▶ Material supplied
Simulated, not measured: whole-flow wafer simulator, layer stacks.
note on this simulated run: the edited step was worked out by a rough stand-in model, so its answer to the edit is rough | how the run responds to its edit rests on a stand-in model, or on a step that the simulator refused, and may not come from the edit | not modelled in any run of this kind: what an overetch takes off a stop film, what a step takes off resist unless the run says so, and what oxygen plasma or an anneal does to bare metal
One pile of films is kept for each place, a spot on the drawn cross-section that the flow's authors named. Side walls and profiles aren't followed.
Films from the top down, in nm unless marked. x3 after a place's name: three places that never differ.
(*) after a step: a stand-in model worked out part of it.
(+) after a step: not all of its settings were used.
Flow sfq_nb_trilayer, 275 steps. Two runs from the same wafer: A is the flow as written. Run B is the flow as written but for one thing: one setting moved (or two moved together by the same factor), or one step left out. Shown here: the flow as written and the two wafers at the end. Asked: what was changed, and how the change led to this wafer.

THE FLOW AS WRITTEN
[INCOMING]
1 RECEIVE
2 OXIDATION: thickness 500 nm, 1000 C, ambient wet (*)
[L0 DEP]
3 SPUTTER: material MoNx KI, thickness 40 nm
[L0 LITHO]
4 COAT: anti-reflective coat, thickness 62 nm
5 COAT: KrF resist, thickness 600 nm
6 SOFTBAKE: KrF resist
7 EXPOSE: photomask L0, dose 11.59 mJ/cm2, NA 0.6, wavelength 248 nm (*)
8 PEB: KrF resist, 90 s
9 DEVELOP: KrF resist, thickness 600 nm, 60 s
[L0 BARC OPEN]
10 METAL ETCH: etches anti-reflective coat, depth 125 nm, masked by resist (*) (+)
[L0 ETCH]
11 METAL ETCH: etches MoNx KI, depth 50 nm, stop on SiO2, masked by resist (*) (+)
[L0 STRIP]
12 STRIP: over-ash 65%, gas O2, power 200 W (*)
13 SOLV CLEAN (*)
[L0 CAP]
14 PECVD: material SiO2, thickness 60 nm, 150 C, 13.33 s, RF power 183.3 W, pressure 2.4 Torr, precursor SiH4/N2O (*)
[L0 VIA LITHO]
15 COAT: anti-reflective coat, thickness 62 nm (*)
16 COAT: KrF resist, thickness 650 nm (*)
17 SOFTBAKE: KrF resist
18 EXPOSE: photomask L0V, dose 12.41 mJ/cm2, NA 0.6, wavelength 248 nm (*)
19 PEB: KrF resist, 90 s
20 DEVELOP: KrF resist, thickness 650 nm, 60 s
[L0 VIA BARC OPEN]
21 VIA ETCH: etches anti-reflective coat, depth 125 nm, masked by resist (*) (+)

▶ Task item
When you answer, output each line of the data exactly as given, from its first line up to and including the one with "(*) after a".

▶ Exercise solution
Simulated, not measured: whole-flow wafer simulator, layer stacks.
note on this simulated run: the edited step was worked out by a rough stand-in model, so its answer to the edit is rough | how the run responds to its edit rests on a stand-in model, or on a step that the simulator refused, and may not come from the edit | not modelled in any run of this kind: what an overetch takes off a stop film, what a step takes off resist unless the run says so, and what oxygen plasma or an anneal does to bare metal
One pile of films is kept for each place, a spot on the drawn cross-section that the flow's authors named. Side walls and profiles aren't followed.
Films from the top down, in nm unless marked. x3 after a place's name: three places that never differ.
(*) after a step: a stand-in model worked out part of it.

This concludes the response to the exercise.